Data records:
———
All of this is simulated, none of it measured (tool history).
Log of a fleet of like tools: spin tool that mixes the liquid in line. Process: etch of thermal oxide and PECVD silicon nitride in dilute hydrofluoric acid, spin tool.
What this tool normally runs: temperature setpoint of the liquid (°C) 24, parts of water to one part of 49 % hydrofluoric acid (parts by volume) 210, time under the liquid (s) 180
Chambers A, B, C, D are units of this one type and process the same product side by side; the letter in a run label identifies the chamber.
———

Activity:
Repeat every line of the data verbatim.

Task response:
All of this is simulated, none of it measured (tool history).
Log of a fleet of like tools: spin tool that mixes the liquid in line. Process: etch of thermal oxide and PECVD silicon nitride in dilute hydrofluoric acid, spin tool.
What this tool normally runs: temperature setpoint of the liquid (°C) 24, parts of water to one part of 49 % hydrofluoric acid (parts by volume) 210, time under the liquid (s) 180
Chambers A, B, C, D are units of this one type and process the same product side by side; the letter in a run label identifies the chamber.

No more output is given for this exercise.